________

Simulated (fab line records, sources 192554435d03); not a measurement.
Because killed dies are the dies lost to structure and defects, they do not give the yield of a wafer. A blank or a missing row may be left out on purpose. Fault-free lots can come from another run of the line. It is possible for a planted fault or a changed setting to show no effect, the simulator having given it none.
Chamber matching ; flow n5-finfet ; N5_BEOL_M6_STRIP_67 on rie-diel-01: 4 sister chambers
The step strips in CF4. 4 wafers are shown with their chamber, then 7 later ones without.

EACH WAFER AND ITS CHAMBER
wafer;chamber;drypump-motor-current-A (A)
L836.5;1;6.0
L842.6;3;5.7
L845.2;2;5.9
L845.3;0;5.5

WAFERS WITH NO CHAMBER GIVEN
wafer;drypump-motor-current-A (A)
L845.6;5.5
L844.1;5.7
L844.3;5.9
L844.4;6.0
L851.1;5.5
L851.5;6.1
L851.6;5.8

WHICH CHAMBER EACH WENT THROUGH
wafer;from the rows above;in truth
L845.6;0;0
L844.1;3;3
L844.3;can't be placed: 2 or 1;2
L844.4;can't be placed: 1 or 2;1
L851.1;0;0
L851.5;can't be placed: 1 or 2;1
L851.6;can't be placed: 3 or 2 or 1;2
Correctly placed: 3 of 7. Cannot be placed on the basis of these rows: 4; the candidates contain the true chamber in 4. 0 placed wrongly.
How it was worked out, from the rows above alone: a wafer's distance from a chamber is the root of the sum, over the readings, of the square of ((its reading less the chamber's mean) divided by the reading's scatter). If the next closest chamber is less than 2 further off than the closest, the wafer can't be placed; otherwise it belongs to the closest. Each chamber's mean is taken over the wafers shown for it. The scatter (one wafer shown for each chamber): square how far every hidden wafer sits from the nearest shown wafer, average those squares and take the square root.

________

• **Requirement**
Please print the material above exactly as it appears, from its first line through the line containing "Because killed dies", inclusive, and stop there.

• **Task output**
Simulated (fab line records, sources 192554435d03); not a measurement.
Because killed dies are the dies lost to structure and defects, they do not give the yield of a wafer. A blank or a missing row may be left out on purpose. Fault-free lots can come from another run of the line. It is possible for a planted fault or a changed setting to show no effect, the simulator having given it none.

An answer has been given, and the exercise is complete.